— Task item —
Please copy exactly the lines from the top of the data through the line containing "A struck lot", and nothing else.

— Data listing —
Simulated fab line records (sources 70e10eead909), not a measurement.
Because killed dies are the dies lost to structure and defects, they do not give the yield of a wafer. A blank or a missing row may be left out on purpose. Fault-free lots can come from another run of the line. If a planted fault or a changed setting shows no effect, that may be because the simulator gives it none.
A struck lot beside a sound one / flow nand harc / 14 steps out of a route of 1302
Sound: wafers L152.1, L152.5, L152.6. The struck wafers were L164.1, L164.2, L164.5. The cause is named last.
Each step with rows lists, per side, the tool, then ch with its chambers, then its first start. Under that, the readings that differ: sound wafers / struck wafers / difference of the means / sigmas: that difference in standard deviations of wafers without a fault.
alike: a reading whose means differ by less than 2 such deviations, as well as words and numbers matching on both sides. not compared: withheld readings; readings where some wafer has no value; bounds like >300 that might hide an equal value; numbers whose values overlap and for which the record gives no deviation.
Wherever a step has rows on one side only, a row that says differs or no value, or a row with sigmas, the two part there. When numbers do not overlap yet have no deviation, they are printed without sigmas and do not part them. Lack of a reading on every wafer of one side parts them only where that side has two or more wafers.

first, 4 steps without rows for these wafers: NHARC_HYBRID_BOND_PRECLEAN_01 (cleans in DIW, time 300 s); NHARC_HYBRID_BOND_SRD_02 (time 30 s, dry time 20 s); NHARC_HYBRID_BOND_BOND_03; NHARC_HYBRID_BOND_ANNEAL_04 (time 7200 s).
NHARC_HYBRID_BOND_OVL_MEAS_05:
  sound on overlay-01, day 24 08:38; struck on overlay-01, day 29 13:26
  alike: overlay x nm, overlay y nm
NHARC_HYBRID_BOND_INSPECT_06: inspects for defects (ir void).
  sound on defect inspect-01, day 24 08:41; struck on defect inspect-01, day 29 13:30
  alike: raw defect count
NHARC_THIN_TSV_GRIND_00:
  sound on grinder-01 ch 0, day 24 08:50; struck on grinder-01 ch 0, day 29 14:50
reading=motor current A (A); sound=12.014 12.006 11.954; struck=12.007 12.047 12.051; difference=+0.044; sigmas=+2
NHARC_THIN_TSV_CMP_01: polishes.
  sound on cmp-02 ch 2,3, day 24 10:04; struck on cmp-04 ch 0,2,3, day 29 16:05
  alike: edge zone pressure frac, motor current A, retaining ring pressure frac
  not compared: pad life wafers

— Task solution —
Simulated fab line records (sources 70e10eead909), not a measurement.
Because killed dies are the dies lost to structure and defects, they do not give the yield of a wafer. A blank or a missing row may be left out on purpose. Fault-free lots can come from another run of the line. If a planted fault or a changed setting shows no effect, that may be because the simulator gives it none.
A struck lot beside a sound one / flow nand harc / 14 steps out of a route of 1302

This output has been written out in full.